REQUIREMENT:
Give again the entries below exactly, beginning at the first line and ending at the line with "1. Process parameter".

= Beginning of Section =

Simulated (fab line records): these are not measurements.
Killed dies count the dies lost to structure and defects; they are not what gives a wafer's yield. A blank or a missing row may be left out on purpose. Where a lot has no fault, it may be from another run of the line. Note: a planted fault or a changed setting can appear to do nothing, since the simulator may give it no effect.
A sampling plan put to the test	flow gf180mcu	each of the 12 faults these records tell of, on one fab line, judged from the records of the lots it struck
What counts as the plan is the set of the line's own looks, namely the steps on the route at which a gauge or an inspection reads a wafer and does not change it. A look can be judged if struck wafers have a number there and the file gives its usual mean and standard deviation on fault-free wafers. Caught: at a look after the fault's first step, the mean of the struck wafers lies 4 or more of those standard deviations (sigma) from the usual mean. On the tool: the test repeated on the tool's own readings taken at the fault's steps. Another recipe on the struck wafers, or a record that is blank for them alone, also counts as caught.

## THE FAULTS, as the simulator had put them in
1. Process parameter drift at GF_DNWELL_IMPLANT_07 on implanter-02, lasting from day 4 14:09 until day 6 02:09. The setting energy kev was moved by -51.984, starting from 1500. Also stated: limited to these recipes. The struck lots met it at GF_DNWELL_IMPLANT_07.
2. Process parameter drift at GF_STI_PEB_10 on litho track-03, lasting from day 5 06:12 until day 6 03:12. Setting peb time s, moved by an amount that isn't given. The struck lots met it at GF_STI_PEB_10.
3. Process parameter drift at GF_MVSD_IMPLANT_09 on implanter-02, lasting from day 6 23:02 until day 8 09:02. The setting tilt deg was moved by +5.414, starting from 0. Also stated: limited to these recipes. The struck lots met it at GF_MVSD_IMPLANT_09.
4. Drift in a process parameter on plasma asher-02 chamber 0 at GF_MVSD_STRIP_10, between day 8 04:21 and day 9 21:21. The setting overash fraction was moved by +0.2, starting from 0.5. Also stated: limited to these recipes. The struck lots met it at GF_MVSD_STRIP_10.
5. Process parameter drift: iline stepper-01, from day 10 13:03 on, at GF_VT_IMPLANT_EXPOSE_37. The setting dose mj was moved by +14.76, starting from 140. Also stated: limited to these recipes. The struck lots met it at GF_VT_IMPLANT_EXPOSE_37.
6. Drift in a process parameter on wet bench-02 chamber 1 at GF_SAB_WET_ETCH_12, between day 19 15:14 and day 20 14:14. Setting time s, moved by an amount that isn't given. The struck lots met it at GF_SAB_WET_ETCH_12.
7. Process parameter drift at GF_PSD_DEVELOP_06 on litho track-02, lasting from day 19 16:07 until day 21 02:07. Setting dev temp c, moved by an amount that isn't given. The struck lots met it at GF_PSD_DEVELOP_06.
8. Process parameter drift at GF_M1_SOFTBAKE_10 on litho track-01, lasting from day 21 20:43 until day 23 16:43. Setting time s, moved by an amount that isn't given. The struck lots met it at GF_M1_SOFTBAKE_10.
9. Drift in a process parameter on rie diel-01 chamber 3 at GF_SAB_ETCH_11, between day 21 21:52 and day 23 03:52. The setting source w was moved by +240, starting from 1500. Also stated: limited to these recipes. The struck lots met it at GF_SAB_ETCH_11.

= End of Section =

SOLUTION:
Simulated (fab line records): these are not measurements.
Killed dies count the dies lost to structure and defects; they are not what gives a wafer's yield. A blank or a missing row may be left out on purpose. Where a lot has no fault, it may be from another run of the line. Note: a planted fault or a changed setting can appear to do nothing, since the simulator may give it no effect.
A sampling plan put to the test	flow gf180mcu	each of the 12 faults these records tell of, on one fab line, judged from the records of the lots it struck
What counts as the plan is the set of the line's own looks, namely the steps on the route at which a gauge or an inspection reads a wafer and does not change it. A look can be judged if struck wafers have a number there and the file gives its usual mean and standard deviation on fault-free wafers. Caught: at a look after the fault's first step, the mean of the struck wafers lies 4 or more of those standard deviations (sigma) from the usual mean. On the tool: the test repeated on the tool's own readings taken at the fault's steps. Another recipe on the struck wafers, or a record that is blank for them alone, also counts as caught.

## THE FAULTS, as the simulator had put them in
1. Process parameter drift at GF_DNWELL_IMPLANT_07 on implanter-02, lasting from day 4 14:09 until day 6 02:09. The setting energy kev was moved by -51.984, starting from 1500. Also stated: limited to these recipes. The struck lots met it at GF_DNWELL_IMPLANT_07.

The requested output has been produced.